• [WORK REQUEST]: Will you quote precisely the lines that run from the top of the material below to the line containing "L318 | day 18", both ends included?

== Segment start ==

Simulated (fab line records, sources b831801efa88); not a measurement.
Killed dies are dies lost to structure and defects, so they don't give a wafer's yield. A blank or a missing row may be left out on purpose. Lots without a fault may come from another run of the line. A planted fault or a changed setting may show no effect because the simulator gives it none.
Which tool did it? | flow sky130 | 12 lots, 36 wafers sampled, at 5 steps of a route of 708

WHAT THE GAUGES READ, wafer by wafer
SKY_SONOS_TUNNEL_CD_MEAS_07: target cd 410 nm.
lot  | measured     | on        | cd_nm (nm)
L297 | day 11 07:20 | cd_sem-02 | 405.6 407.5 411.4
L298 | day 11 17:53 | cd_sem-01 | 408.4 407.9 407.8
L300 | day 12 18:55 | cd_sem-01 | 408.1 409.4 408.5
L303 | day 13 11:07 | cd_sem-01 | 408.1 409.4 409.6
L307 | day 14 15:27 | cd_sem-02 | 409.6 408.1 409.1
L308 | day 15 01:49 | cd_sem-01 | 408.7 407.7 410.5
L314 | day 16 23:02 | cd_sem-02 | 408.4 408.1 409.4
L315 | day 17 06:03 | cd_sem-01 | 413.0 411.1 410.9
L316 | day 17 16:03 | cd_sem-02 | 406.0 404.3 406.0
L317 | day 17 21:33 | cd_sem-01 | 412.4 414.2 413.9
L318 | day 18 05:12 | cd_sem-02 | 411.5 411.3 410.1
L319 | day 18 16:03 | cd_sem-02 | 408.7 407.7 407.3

== Segment end ==

• [WRITTEN SOLUTION]:
Simulated (fab line records, sources b831801efa88); not a measurement.
Killed dies are dies lost to structure and defects, so they don't give a wafer's yield. A blank or a missing row may be left out on purpose. Lots without a fault may come from another run of the line. A planted fault or a changed setting may show no effect because the simulator gives it none.
Which tool did it? | flow sky130 | 12 lots, 36 wafers sampled, at 5 steps of a route of 708

WHAT THE GAUGES READ, wafer by wafer
SKY_SONOS_TUNNEL_CD_MEAS_07: target cd 410 nm.
lot  | measured     | on        | cd_nm (nm)
L297 | day 11 07:20 | cd_sem-02 | 405.6 407.5 411.4
L298 | day 11 17:53 | cd_sem-01 | 408.4 407.9 407.8
L300 | day 12 18:55 | cd_sem-01 | 408.1 409.4 408.5
L303 | day 13 11:07 | cd_sem-01 | 408.1 409.4 409.6
L307 | day 14 15:27 | cd_sem-02 | 409.6 408.1 409.1
L308 | day 15 01:49 | cd_sem-01 | 408.7 407.7 410.5
L314 | day 16 23:02 | cd_sem-02 | 408.4 408.1 409.4
L315 | day 17 06:03 | cd_sem-01 | 413.0 411.1 410.9
L316 | day 17 16:03 | cd_sem-02 | 406.0 404.3 406.0
L317 | day 17 21:33 | cd_sem-01 | 412.4 414.2 413.9
L318 | day 18 05:12 | cd_sem-02 | 411.5 411.3 410.1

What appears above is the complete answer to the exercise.